# Study material
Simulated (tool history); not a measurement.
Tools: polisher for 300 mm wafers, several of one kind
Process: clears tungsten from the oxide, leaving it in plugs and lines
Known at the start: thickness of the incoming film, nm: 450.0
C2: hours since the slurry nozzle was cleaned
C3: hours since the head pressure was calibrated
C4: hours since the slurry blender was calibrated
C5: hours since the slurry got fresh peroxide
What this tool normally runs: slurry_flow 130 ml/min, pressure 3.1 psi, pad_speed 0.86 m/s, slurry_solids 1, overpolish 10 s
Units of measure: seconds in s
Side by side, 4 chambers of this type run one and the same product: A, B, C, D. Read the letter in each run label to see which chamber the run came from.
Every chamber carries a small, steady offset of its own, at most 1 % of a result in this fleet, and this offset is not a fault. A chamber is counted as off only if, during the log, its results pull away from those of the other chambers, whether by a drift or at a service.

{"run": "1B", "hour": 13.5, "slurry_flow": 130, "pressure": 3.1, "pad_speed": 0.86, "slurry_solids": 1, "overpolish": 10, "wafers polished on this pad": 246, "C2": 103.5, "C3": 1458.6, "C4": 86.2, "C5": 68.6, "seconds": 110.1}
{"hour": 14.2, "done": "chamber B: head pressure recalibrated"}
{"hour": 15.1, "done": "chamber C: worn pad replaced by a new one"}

# Work order
Within the data above, the span starting at the line containing "C5: hours since the slurry got fresh peroxide" and ending at the line containing "Units of measure: seconds in s" is to be retyped exactly, with no other lines.

# Task solution
C5: hours since the slurry got fresh peroxide
What this tool normally runs: slurry_flow 130 ml/min, pressure 3.1 psi, pad_speed 0.86 m/s, slurry_solids 1, overpolish 10 s
Units of measure: seconds in s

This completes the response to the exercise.